++++

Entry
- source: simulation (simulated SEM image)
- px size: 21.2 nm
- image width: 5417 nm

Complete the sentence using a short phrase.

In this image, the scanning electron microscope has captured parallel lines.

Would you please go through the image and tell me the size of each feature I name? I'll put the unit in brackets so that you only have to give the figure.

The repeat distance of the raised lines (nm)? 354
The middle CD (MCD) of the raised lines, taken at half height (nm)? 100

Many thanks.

++++

BRIEF: In the listing above, locate the line containing "- px size: 21.2 nm" and the line containing "The middle CD", then transcribe both and every line between them verbatim.

RESPONSE:
- px size: 21.2 nm
- image width: 5417 nm

Complete the sentence using a short phrase.

In this image, the scanning electron microscope has captured parallel lines.

Would you please go through the image and tell me the size of each feature I name? I'll put the unit in brackets so that you only have to give the figure.

The repeat distance of the raised lines (nm)? 354
The middle CD (MCD) of the raised lines, taken at half height (nm)? 100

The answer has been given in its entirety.